[Start of section]

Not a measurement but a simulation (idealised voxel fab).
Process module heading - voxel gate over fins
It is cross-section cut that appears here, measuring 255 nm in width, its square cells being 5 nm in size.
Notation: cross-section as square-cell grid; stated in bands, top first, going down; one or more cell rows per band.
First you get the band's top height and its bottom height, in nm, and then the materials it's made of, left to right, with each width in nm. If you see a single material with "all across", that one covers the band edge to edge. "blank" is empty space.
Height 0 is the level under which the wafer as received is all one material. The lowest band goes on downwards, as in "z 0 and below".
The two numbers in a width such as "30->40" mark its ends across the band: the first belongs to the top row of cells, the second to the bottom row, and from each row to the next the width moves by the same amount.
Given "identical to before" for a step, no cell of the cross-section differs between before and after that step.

[End of section]

## Required action
Would you repeat each of the records above exactly?

## Reply
Not a measurement but a simulation (idealised voxel fab).
Process module heading - voxel gate over fins
It is cross-section cut that appears here, measuring 255 nm in width, its square cells being 5 nm in size.
Notation: cross-section as square-cell grid; stated in bands, top first, going down; one or more cell rows per band.
First you get the band's top height and its bottom height, in nm, and then the materials it's made of, left to right, with each width in nm. If you see a single material with "all across", that one covers the band edge to edge. "blank" is empty space.
Height 0 is the level under which the wafer as received is all one material. The lowest band goes on downwards, as in "z 0 and below".
The two numbers in a width such as "30->40" mark its ends across the band: the first belongs to the top row of cells, the second to the bottom row, and from each row to the next the width moves by the same amount.
Given "identical to before" for a step, no cell of the cross-section differs between before and after that step.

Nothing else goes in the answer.